Segment Open

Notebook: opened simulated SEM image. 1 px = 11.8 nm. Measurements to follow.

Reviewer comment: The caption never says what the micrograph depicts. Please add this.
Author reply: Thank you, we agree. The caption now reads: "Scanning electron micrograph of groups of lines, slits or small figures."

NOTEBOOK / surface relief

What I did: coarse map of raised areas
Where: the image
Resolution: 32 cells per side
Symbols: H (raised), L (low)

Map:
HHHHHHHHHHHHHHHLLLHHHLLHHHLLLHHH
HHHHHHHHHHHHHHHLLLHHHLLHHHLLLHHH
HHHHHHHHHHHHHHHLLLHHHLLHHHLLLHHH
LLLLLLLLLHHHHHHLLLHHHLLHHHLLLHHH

Segment Closed

*Work request*: From the first line through the last, give the data above again exactly.

*Answer section*:
Notebook: opened simulated SEM image. 1 px = 11.8 nm. Measurements to follow.

Reviewer comment: The caption never says what the micrograph depicts. Please add this.
Author reply: Thank you, we agree. The caption now reads: "Scanning electron micrograph of groups of lines, slits or small figures."

NOTEBOOK / surface relief

What I did: coarse map of raised areas
Where: the image
Resolution: 32 cells per side
Symbols: H (raised), L (low)

Map:
HHHHHHHHHHHHHHHLLLHHHLLHHHLLLHHH
HHHHHHHHHHHHHHHLLLHHHLLHHHLLLHHH
HHHHHHHHHHHHHHHLLLHHHLLHHHLLLHHH
LLLLLLLLLHHHHHHLLLHHHLLHHHLLLHHH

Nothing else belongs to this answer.